(Requirement)
With the first line as the start and the line containing "The wafer is" as the end, write out every line of the records exactly.

(Excerpted data)
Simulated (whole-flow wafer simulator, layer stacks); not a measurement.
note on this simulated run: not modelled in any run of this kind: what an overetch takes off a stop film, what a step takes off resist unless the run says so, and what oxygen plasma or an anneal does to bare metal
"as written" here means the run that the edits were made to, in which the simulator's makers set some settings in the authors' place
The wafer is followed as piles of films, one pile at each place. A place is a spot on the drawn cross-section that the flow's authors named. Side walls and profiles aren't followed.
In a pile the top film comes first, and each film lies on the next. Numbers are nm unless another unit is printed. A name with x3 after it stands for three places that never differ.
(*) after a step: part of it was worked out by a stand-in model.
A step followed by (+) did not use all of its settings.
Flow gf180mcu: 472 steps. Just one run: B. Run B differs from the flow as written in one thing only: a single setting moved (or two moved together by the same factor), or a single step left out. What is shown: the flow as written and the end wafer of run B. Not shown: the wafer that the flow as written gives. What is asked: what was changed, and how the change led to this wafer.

(Response)
Simulated (whole-flow wafer simulator, layer stacks); not a measurement.
note on this simulated run: not modelled in any run of this kind: what an overetch takes off a stop film, what a step takes off resist unless the run says so, and what oxygen plasma or an anneal does to bare metal
"as written" here means the run that the edits were made to, in which the simulator's makers set some settings in the authors' place
The wafer is followed as piles of films, one pile at each place. A place is a spot on the drawn cross-section that the flow's authors named. Side walls and profiles aren't followed.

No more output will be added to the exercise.